[Provided data]
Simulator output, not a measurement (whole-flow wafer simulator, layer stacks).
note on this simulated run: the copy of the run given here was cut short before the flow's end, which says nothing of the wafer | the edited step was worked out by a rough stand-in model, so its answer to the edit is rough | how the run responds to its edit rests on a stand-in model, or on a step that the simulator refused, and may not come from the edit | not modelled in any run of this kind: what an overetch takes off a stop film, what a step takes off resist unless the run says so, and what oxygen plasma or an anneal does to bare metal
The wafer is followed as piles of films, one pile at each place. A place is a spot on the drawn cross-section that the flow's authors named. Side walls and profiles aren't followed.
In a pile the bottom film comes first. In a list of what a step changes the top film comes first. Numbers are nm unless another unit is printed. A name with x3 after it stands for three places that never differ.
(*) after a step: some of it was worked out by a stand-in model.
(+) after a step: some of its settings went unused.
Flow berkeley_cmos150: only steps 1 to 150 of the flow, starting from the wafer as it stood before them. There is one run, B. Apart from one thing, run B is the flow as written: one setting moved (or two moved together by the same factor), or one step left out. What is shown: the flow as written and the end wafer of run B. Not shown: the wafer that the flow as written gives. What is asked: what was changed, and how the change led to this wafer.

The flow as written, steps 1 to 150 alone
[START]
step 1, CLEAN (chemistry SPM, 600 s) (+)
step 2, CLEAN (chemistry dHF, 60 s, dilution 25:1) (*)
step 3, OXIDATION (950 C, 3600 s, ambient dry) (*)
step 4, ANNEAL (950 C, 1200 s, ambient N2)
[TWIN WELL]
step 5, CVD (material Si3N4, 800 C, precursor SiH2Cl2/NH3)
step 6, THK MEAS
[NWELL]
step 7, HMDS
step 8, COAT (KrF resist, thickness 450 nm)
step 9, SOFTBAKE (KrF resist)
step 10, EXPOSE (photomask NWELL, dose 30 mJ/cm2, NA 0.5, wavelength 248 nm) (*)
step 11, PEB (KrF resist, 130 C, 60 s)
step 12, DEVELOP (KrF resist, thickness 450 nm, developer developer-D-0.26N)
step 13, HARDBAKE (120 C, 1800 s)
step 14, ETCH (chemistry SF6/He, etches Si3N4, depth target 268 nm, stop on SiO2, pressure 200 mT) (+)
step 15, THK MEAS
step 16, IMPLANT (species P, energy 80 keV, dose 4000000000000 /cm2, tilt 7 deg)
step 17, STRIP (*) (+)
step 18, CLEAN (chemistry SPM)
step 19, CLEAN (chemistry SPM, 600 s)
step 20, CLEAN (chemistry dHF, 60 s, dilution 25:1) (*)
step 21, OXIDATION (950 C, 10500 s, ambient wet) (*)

[Requirement] Take exactly the lines from the one containing "step 1, CLEAN (chemistry SPM, 600 s) (+)" through the one containing "step 5, CVD" in the data above, and output them with nothing added.

[Exercise solution]
step 1, CLEAN (chemistry SPM, 600 s) (+)
step 2, CLEAN (chemistry dHF, 60 s, dilution 25:1) (*)
step 3, OXIDATION (950 C, 3600 s, ambient dry) (*)
step 4, ANNEAL (950 C, 1200 s, ambient N2)
[TWIN WELL]
step 5, CVD (material Si3N4, 800 C, precursor SiH2Cl2/NH3)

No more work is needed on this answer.